- [Assignment]: All records should be written out again exactly.

- [Data records]:
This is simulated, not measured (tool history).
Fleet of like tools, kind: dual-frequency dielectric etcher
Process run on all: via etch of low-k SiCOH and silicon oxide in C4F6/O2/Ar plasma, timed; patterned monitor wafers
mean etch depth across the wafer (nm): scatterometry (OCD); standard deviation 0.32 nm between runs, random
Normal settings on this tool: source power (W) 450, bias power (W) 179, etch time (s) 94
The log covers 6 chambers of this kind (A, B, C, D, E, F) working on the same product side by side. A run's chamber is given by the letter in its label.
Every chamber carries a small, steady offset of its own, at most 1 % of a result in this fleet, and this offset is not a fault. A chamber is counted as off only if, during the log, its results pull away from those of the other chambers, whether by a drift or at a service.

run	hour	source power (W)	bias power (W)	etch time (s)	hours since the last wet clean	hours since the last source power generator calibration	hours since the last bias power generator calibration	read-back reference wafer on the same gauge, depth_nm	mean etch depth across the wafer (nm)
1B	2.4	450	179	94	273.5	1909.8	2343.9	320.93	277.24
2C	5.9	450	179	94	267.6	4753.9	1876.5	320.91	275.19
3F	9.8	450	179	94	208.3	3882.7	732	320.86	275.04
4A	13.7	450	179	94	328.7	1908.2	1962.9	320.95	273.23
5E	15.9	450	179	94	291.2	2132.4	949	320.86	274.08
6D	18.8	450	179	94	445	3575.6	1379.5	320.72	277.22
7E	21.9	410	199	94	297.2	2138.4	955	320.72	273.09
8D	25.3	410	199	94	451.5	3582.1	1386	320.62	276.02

- [Answer area]:
This is simulated, not measured (tool history).
Fleet of like tools, kind: dual-frequency dielectric etcher
Process run on all: via etch of low-k SiCOH and silicon oxide in C4F6/O2/Ar plasma, timed; patterned monitor wafers
mean etch depth across the wafer (nm): scatterometry (OCD); standard deviation 0.32 nm between runs, random
Normal settings on this tool: source power (W) 450, bias power (W) 179, etch time (s) 94
The log covers 6 chambers of this kind (A, B, C, D, E, F) working on the same product side by side. A run's chamber is given by the letter in its label.
Every chamber carries a small, steady offset of its own, at most 1 % of a result in this fleet, and this offset is not a fault. A chamber is counted as off only if, during the log, its results pull away from those of the other chambers, whether by a drift or at a service.

run	hour	source power (W)	bias power (W)	etch time (s)	hours since the last wet clean	hours since the last source power generator calibration	hours since the last bias power generator calibration	read-back reference wafer on the same gauge, depth_nm	mean etch depth across the wafer (nm)
1B	2.4	450	179	94	273.5	1909.8	2343.9	320.93	277.24
2C	5.9	450	179	94	267.6	4753.9	1876.5	320.91	275.19
3F	9.8	450	179	94	208.3	3882.7	732	320.86	275.04
4A	13.7	450	179	94	328.7	1908.2	1962.9	320.95	273.23
5E	15.9	450	179	94	291.2	2132.4	949	320.86	274.08
6D	18.8	450	179	94	445	3575.6	1379.5	320.72	277.22
7E	21.9	410	199	94	297.2	2138.4	955	320.72	273.09
8D	25.3	410	199	94	451.5	3582.1	1386	320.62	276.02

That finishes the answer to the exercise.